# # # # # # #
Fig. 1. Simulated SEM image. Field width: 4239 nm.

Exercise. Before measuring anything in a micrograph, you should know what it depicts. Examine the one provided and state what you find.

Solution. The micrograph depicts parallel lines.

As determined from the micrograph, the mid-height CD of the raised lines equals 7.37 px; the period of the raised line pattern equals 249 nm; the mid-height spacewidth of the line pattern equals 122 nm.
# # # # # # #

ASSIGNED TASK. Return each entry without altering a single word.

TASK ANSWER.
Fig. 1. Simulated SEM image. Field width: 4239 nm.

Exercise. Before measuring anything in a micrograph, you should know what it depicts. Examine the one provided and state what you find.

Solution. The micrograph depicts parallel lines.

As determined from the micrograph, the mid-height CD of the raised lines equals 7.37 px; the period of the raised line pattern equals 249 nm; the mid-height spacewidth of the line pattern equals 122 nm.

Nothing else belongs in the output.